Exercise:
Output the lines below exactly, please, from the first line until the line with "Student: 0.0978", counting both.

··· Data section ···

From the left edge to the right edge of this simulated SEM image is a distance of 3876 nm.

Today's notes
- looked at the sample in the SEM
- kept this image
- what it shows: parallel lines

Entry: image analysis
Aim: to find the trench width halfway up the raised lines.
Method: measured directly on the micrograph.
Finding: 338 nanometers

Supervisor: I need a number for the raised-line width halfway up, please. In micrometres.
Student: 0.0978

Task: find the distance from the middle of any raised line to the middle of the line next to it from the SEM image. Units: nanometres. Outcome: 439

···

Reply:
From the left edge to the right edge of this simulated SEM image is a distance of 3876 nm.

Today's notes
- looked at the sample in the SEM
- kept this image
- what it shows: parallel lines

Entry: image analysis
Aim: to find the trench width halfway up the raised lines.
Method: measured directly on the micrograph.
Finding: 338 nanometers

Supervisor: I need a number for the raised-line width halfway up, please. In micrometres.
Student: 0.0978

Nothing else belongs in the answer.